## INFORMATION PROVIDED
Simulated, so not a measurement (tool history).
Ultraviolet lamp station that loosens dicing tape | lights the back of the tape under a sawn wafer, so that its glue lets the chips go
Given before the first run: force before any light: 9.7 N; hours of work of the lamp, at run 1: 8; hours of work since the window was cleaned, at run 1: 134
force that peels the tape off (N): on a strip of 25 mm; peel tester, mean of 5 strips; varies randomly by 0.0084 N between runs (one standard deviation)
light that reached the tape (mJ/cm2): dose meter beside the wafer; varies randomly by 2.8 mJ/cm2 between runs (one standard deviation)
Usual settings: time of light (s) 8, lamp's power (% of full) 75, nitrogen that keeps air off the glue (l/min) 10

## ASSIGNMENT
This exercise asks for every line of the records to be repeated exactly.

## YOUR RESPONSE
Simulated, so not a measurement (tool history).
Ultraviolet lamp station that loosens dicing tape | lights the back of the tape under a sawn wafer, so that its glue lets the chips go
Given before the first run: force before any light: 9.7 N; hours of work of the lamp, at run 1: 8; hours of work since the window was cleaned, at run 1: 134
force that peels the tape off (N): on a strip of 25 mm; peel tester, mean of 5 strips; varies randomly by 0.0084 N between runs (one standard deviation)
light that reached the tape (mJ/cm2): dose meter beside the wafer; varies randomly by 2.8 mJ/cm2 between runs (one standard deviation)
Usual settings: time of light (s) 8, lamp's power (% of full) 75, nitrogen that keeps air off the glue (l/min) 10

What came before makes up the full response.